▸ Brief
Once the line containing "Height reference: 0" has been printed, stop; print every line before it exactly, starting at the top of the material below.

▸ Information shown
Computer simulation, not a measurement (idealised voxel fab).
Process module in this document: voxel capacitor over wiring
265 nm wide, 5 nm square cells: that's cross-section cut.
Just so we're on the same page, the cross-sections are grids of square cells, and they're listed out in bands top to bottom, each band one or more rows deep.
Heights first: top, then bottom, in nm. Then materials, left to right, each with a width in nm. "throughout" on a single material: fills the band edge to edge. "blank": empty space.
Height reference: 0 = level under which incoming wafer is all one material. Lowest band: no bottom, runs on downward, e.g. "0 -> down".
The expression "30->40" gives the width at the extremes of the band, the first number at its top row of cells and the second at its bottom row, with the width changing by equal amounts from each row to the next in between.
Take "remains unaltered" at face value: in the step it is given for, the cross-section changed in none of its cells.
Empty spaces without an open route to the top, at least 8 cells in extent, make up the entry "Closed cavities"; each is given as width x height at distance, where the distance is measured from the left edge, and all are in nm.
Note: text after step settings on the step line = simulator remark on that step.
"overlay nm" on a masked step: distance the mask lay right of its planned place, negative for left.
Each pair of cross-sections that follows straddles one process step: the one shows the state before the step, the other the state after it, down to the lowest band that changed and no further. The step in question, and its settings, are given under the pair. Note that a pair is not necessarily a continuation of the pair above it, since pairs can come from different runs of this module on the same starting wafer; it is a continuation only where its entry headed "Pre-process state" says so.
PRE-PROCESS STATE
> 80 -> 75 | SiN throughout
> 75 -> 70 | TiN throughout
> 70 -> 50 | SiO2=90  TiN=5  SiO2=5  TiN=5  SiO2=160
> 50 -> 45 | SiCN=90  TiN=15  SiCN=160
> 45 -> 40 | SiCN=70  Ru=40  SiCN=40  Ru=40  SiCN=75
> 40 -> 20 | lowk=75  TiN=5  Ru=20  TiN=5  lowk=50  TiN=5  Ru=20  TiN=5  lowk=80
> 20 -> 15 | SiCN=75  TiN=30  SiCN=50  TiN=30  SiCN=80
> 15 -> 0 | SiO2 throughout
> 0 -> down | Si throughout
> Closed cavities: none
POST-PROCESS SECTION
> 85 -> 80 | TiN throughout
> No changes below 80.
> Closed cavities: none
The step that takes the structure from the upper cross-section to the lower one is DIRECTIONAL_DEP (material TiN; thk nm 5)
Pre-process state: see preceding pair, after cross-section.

▸ Your response
Computer simulation, not a measurement (idealised voxel fab).
Process module in this document: voxel capacitor over wiring
265 nm wide, 5 nm square cells: that's cross-section cut.
Just so we're on the same page, the cross-sections are grids of square cells, and they're listed out in bands top to bottom, each band one or more rows deep.
Heights first: top, then bottom, in nm. Then materials, left to right, each with a width in nm. "throughout" on a single material: fills the band edge to edge. "blank": empty space.
Height reference: 0 = level under which incoming wafer is all one material. Lowest band: no bottom, runs on downward, e.g. "0 -> down".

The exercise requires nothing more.